* _REQUIRED ACTION_: The expected output is each entry, given again exactly.

* _SUPPLIED INFORMATION_:
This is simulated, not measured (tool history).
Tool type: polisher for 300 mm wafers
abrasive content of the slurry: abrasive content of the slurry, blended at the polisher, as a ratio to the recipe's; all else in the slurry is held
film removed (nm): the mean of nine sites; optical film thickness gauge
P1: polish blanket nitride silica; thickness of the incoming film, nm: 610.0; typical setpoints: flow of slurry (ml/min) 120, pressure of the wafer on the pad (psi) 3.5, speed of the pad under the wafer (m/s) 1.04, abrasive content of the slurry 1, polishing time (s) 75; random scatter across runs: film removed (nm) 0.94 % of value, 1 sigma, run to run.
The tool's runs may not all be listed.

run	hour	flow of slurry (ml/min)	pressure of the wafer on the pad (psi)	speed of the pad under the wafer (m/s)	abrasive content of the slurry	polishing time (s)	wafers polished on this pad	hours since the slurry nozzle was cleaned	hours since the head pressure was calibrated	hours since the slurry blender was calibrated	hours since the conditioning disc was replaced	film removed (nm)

* _REPLY_:
This is simulated, not measured (tool history).
Tool type: polisher for 300 mm wafers
abrasive content of the slurry: abrasive content of the slurry, blended at the polisher, as a ratio to the recipe's; all else in the slurry is held
film removed (nm): the mean of nine sites; optical film thickness gauge
P1: polish blanket nitride silica; thickness of the incoming film, nm: 610.0; typical setpoints: flow of slurry (ml/min) 120, pressure of the wafer on the pad (psi) 3.5, speed of the pad under the wafer (m/s) 1.04, abrasive content of the slurry 1, polishing time (s) 75; random scatter across runs: film removed (nm) 0.94 % of value, 1 sigma, run to run.
The tool's runs may not all be listed.

run	hour	flow of slurry (ml/min)	pressure of the wafer on the pad (psi)	speed of the pad under the wafer (m/s)	abrasive content of the slurry	polishing time (s)	wafers polished on this pad	hours since the slurry nozzle was cleaned	hours since the head pressure was calibrated	hours since the slurry blender was calibrated	hours since the conditioning disc was replaced	film removed (nm)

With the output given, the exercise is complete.